## TASK ITEM
Nothing should be left out. Give all the data again exactly as written.

▼

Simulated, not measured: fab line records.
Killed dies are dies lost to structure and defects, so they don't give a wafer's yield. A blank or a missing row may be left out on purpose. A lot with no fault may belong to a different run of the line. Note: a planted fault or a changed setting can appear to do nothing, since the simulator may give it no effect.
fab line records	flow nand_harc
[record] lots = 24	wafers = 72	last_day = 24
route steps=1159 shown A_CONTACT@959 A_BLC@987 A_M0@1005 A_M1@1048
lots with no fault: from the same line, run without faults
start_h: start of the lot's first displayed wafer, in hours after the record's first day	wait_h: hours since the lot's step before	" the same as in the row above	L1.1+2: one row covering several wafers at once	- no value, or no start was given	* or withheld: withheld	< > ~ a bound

▲

## SOLUTION
Simulated, not measured: fab line records.
Killed dies are dies lost to structure and defects, so they don't give a wafer's yield. A blank or a missing row may be left out on purpose. A lot with no fault may belong to a different run of the line. Note: a planted fault or a changed setting can appear to do nothing, since the simulator may give it no effect.
fab line records	flow nand_harc
[record] lots = 24	wafers = 72	last_day = 24
route steps=1159 shown A_CONTACT@959 A_BLC@987 A_M0@1005 A_M1@1048
lots with no fault: from the same line, run without faults
start_h: start of the lot's first displayed wafer, in hours after the record's first day	wait_h: hours since the lot's step before	" the same as in the row above	L1.1+2: one row covering several wafers at once	- no value, or no start was given	* or withheld: withheld	< > ~ a bound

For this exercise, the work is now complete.